◆ **ENTRIES SUPPLIED**:
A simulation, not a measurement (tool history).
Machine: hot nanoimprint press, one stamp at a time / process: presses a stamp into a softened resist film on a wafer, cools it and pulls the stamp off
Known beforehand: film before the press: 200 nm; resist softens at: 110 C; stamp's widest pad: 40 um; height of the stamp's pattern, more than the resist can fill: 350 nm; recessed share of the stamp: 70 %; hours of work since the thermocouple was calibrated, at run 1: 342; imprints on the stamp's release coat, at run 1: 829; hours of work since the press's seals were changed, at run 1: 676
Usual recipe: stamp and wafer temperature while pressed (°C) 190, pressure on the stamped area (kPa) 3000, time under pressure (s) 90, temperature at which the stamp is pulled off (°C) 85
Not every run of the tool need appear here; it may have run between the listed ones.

◆ **REQUIREMENT**:
Reproduce all of the records precisely. No word may differ.

◆ **TASK ANSWER**:
A simulation, not a measurement (tool history).
Machine: hot nanoimprint press, one stamp at a time / process: presses a stamp into a softened resist film on a wafer, cools it and pulls the stamp off
Known beforehand: film before the press: 200 nm; resist softens at: 110 C; stamp's widest pad: 40 um; height of the stamp's pattern, more than the resist can fill: 350 nm; recessed share of the stamp: 70 %; hours of work since the thermocouple was calibrated, at run 1: 342; imprints on the stamp's release coat, at run 1: 829; hours of work since the press's seals were changed, at run 1: 676
Usual recipe: stamp and wafer temperature while pressed (°C) 190, pressure on the stamped area (kPa) 3000, time under pressure (s) 90, temperature at which the stamp is pulled off (°C) 85
Not every run of the tool need appear here; it may have run between the listed ones.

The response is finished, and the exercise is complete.